★ ★ ★ ★ ★ ★ ★
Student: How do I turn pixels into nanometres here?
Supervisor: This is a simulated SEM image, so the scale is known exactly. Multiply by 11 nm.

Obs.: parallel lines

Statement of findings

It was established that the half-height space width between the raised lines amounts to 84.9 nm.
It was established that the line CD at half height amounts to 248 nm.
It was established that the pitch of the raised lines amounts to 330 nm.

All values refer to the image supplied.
★ ★ ★ ★ ★ ★ ★

**Work task:**
Could you transcribe the entries above word for word, from the line with "It was established that the line" down to the line with "It was established that the pitch", keeping both?

**Your solution:**
It was established that the line CD at half height amounts to 248 nm.
It was established that the pitch of the raised lines amounts to 330 nm.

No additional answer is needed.